Source information:
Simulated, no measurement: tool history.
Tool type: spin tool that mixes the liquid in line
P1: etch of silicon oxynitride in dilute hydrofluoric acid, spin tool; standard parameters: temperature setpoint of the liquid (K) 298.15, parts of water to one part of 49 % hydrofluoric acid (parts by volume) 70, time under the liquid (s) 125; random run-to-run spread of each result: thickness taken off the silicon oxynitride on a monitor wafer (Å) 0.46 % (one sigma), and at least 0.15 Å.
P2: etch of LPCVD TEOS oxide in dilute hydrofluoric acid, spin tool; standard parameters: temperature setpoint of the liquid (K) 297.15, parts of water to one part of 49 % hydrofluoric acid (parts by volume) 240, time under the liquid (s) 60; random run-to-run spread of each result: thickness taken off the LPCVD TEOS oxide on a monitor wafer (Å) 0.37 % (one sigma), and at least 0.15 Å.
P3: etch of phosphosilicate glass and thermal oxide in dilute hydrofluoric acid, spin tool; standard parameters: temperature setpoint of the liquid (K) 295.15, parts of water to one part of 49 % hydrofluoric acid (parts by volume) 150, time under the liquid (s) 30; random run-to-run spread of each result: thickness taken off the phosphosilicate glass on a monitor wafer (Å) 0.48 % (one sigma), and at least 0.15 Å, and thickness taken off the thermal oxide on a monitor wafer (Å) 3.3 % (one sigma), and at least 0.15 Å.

Assignment: Everything above from the line with "Tool type: spin" to the line with "P2: etch of", both included, must be repeated exactly, and nothing outside that range.

Written response:
Tool type: spin tool that mixes the liquid in line
P1: etch of silicon oxynitride in dilute hydrofluoric acid, spin tool; standard parameters: temperature setpoint of the liquid (K) 298.15, parts of water to one part of 49 % hydrofluoric acid (parts by volume) 70, time under the liquid (s) 125; random run-to-run spread of each result: thickness taken off the silicon oxynitride on a monitor wafer (Å) 0.46 % (one sigma), and at least 0.15 Å.
P2: etch of LPCVD TEOS oxide in dilute hydrofluoric acid, spin tool; standard parameters: temperature setpoint of the liquid (K) 297.15, parts of water to one part of 49 % hydrofluoric acid (parts by volume) 240, time under the liquid (s) 60; random run-to-run spread of each result: thickness taken off the LPCVD TEOS oxide on a monitor wafer (Å) 0.37 % (one sigma), and at least 0.15 Å.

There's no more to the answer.